Exercise:
Would you please copy the part of the material below that opens with the line containing "Each place is" and closes with the line containing "(*) following a"? Copy it exactly, and only it.

Information provided:
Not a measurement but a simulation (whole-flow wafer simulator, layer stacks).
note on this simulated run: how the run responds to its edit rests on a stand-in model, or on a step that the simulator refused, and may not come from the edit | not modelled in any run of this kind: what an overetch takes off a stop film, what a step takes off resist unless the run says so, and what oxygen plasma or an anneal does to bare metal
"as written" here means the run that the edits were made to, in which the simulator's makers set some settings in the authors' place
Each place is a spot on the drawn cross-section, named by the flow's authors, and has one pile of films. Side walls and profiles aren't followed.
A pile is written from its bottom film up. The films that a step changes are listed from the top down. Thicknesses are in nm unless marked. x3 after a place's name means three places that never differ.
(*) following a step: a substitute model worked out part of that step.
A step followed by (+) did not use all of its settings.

Your response:
Each place is a spot on the drawn cross-section, named by the flow's authors, and has one pile of films. Side walls and profiles aren't followed.
A pile is written from its bottom film up. The films that a step changes are listed from the top down. Thicknesses are in nm unless marked. x3 after a place's name means three places that never differ.
(*) following a step: a substitute model worked out part of that step.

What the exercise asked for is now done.